■ **Task item**
Look in the material below for the line holding "C3: hours since". Set it down exactly, with each later line up to and including the line holding "endpoint time (s): from".

■ **Data for analysis**
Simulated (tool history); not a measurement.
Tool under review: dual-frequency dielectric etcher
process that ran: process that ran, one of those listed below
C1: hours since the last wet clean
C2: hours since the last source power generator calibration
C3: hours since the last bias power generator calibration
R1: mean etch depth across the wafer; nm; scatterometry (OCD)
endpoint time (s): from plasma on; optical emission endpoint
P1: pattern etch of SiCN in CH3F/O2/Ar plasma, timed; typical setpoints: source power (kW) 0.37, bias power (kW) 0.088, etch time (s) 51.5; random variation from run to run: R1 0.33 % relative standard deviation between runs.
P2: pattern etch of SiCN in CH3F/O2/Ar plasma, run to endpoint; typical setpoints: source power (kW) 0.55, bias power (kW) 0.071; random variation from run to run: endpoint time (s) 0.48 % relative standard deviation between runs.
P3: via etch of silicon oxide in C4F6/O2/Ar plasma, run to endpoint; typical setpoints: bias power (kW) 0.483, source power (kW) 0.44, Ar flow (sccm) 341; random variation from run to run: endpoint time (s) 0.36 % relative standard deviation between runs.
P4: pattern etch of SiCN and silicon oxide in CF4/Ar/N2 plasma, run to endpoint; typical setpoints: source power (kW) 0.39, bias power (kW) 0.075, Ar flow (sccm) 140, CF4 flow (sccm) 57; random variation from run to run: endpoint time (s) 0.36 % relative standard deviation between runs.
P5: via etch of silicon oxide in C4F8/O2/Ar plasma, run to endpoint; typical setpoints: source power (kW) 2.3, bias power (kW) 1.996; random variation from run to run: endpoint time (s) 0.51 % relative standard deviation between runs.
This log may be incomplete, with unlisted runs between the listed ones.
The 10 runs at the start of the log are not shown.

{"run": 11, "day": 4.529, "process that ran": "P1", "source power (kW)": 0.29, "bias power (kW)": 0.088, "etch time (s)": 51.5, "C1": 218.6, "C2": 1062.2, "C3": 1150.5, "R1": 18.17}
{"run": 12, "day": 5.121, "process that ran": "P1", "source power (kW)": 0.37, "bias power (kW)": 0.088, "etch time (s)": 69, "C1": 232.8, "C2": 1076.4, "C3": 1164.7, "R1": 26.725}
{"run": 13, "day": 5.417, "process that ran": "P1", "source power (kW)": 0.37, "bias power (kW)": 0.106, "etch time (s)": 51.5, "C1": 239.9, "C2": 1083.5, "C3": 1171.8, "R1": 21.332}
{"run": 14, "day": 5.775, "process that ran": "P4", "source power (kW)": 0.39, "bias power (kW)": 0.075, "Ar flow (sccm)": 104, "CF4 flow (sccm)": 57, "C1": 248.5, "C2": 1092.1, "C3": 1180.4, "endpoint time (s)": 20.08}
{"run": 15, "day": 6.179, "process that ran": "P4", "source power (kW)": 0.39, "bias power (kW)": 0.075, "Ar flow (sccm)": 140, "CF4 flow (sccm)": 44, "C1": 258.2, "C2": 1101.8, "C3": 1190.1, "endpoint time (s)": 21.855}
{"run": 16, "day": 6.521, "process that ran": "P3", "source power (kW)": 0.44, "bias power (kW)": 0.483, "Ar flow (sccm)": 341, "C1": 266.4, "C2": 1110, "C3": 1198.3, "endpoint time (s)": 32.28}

■ **Answer area**
C3: hours since the last bias power generator calibration
R1: mean etch depth across the wafer; nm; scatterometry (OCD)
endpoint time (s): from plasma on; optical emission endpoint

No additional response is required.